—————

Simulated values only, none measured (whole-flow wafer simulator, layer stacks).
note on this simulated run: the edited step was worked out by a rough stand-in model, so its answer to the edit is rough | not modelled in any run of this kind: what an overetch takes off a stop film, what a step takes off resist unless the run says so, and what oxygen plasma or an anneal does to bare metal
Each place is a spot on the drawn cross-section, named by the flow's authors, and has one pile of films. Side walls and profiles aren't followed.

—————

BRIEF:
Exactly as shown above, return all of the entries.

ANSWER SPACE:
Simulated values only, none measured (whole-flow wafer simulator, layer stacks).
note on this simulated run: the edited step was worked out by a rough stand-in model, so its answer to the edit is rough | not modelled in any run of this kind: what an overetch takes off a stop film, what a step takes off resist unless the run says so, and what oxygen plasma or an anneal does to bare metal
Each place is a spot on the drawn cross-section, named by the flow's authors, and has one pile of films. Side walls and profiles aren't followed.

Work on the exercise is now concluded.